%%

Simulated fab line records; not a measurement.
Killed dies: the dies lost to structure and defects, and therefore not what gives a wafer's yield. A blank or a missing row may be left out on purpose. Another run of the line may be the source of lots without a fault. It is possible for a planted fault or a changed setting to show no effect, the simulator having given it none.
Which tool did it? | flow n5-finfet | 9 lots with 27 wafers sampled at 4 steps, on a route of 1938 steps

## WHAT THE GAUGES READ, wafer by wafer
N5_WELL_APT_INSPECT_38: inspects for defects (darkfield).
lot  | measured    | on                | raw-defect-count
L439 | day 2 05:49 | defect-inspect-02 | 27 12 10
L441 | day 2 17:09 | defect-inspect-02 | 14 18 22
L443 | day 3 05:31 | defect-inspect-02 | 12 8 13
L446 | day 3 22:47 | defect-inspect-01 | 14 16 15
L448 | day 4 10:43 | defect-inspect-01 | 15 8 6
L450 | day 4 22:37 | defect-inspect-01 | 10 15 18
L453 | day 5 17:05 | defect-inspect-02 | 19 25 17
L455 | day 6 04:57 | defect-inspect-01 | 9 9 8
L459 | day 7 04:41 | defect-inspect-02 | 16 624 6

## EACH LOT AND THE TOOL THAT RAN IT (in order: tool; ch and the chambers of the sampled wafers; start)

%%

### Task item
Everything above from the line with "## WHAT THE GAUGES READ, wafer by wafer" to the line with "L441 | day 2", both included, must be repeated exactly, and nothing outside that range.

### Task result
## WHAT THE GAUGES READ, wafer by wafer
N5_WELL_APT_INSPECT_38: inspects for defects (darkfield).
lot  | measured    | on                | raw-defect-count
L439 | day 2 05:49 | defect-inspect-02 | 27 12 10
L441 | day 2 17:09 | defect-inspect-02 | 14 18 22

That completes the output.